#### EXTRACTED RECORDS
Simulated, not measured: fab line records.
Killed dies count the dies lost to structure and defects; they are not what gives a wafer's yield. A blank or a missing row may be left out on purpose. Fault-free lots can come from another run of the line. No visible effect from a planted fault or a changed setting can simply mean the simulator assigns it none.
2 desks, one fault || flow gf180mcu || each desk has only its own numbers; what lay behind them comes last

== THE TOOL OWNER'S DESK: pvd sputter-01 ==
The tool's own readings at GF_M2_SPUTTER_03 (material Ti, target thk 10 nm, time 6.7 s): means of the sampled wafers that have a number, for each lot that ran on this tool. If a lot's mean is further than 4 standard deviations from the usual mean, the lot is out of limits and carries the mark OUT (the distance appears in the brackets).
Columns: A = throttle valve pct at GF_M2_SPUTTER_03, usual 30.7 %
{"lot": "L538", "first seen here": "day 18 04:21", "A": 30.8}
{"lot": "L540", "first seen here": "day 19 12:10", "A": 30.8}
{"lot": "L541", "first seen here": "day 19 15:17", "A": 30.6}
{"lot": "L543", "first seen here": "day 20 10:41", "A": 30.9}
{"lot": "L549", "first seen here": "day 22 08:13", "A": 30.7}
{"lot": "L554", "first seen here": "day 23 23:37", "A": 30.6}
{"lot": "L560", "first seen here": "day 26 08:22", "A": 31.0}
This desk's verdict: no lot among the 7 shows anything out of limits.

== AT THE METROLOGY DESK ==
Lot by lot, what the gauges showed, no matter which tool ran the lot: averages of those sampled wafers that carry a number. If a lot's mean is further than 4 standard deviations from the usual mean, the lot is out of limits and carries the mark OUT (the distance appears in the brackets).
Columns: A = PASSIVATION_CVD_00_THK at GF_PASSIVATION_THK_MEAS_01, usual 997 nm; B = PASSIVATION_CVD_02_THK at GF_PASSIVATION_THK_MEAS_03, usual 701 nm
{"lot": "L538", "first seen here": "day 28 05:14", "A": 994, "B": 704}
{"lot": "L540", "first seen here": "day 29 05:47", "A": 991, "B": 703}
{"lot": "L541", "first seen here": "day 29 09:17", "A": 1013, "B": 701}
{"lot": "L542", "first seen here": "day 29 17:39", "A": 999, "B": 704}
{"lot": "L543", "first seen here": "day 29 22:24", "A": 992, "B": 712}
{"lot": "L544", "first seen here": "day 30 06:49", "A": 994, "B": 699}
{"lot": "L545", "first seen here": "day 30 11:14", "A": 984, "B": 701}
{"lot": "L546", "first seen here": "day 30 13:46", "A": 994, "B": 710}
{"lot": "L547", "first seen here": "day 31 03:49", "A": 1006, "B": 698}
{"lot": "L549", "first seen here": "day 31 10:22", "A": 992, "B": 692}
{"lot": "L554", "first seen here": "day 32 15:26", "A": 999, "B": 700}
########

## WORK ITEM
Set down again, word for word, the stretch of records from the line with "The tool's own" to the line with "Columns: A = PASSIVATION_CVD_00_THK", both of those lines included.

## RESULT
The tool's own readings at GF_M2_SPUTTER_03 (material Ti, target thk 10 nm, time 6.7 s): means of the sampled wafers that have a number, for each lot that ran on this tool. If a lot's mean is further than 4 standard deviations from the usual mean, the lot is out of limits and carries the mark OUT (the distance appears in the brackets).
Columns: A = throttle valve pct at GF_M2_SPUTTER_03, usual 30.7 %
{"lot": "L538", "first seen here": "day 18 04:21", "A": 30.8}
{"lot": "L540", "first seen here": "day 19 12:10", "A": 30.8}
{"lot": "L541", "first seen here": "day 19 15:17", "A": 30.6}
{"lot": "L543", "first seen here": "day 20 10:41", "A": 30.9}
{"lot": "L549", "first seen here": "day 22 08:13", "A": 30.7}
{"lot": "L554", "first seen here": "day 23 23:37", "A": 30.6}
{"lot": "L560", "first seen here": "day 26 08:22", "A": 31.0}
This desk's verdict: no lot among the 7 shows anything out of limits.

== AT THE METROLOGY DESK ==
Lot by lot, what the gauges showed, no matter which tool ran the lot: averages of those sampled wafers that carry a number. If a lot's mean is further than 4 standard deviations from the usual mean, the lot is out of limits and carries the mark OUT (the distance appears in the brackets).
Columns: A = PASSIVATION_CVD_00_THK at GF_PASSIVATION_THK_MEAS_01, usual 997 nm; B = PASSIVATION_CVD_02_THK at GF_PASSIVATION_THK_MEAS_03, usual 701 nm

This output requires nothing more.